▶ Required action: The lines needed are those from the start of the records through the line holding "Struck lot and", each copied exactly.

┄┄┄┄┄┄┄┄┄┄┄┄┄┄┄┄┄┄┄┄

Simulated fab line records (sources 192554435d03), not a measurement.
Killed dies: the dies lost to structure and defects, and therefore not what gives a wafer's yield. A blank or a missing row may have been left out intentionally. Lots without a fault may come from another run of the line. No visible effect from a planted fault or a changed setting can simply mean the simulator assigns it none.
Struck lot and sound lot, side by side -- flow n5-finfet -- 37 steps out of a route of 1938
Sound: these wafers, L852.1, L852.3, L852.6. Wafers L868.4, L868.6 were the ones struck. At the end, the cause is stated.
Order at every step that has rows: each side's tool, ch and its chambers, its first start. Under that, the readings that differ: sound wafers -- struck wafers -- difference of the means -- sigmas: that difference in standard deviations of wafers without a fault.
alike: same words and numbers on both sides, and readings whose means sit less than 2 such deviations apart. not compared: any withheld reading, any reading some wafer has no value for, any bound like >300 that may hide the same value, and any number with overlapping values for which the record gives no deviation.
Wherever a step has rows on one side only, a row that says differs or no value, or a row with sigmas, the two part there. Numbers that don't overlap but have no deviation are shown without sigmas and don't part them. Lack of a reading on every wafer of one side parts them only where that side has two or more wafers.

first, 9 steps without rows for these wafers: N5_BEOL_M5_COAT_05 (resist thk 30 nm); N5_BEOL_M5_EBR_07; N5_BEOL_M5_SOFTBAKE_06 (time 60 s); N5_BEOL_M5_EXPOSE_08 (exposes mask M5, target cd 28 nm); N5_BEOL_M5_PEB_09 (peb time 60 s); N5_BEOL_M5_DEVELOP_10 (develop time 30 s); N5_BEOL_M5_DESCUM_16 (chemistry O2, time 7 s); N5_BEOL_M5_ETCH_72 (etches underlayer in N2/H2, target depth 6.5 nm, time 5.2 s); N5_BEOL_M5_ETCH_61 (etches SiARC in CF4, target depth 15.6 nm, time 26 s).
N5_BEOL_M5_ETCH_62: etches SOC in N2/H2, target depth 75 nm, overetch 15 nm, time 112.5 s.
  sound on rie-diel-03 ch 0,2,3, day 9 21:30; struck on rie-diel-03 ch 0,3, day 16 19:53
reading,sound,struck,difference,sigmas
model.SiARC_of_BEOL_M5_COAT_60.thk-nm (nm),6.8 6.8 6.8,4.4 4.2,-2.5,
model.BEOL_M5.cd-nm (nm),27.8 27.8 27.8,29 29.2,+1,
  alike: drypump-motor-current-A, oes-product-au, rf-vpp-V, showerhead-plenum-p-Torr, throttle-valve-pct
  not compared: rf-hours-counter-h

┄┄┄┄┄┄┄┄┄┄┄┄┄┄┄┄┄┄┄┄

▶ Problem solution:
Simulated fab line records (sources 192554435d03), not a measurement.
Killed dies: the dies lost to structure and defects, and therefore not what gives a wafer's yield. A blank or a missing row may have been left out intentionally. Lots without a fault may come from another run of the line. No visible effect from a planted fault or a changed setting can simply mean the simulator assigns it none.
Struck lot and sound lot, side by side -- flow n5-finfet -- 37 steps out of a route of 1938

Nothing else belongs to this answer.